• [BRIEF]: Transcribe the records in full.

• [DATA]:
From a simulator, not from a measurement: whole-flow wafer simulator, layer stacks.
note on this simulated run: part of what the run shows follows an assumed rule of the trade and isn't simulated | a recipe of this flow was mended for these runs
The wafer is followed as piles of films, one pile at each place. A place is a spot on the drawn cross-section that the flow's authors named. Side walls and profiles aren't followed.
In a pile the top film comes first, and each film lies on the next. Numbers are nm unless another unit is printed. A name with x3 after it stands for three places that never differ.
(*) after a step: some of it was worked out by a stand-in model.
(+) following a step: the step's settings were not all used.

• [PROBLEM SOLUTION]:
From a simulator, not from a measurement: whole-flow wafer simulator, layer stacks.
note on this simulated run: part of what the run shows follows an assumed rule of the trade and isn't simulated | a recipe of this flow was mended for these runs
The wafer is followed as piles of films, one pile at each place. A place is a spot on the drawn cross-section that the flow's authors named. Side walls and profiles aren't followed.
In a pile the top film comes first, and each film lies on the next. Numbers are nm unless another unit is printed. A name with x3 after it stands for three places that never differ.
(*) after a step: some of it was worked out by a stand-in model.
(+) following a step: the step's settings were not all used.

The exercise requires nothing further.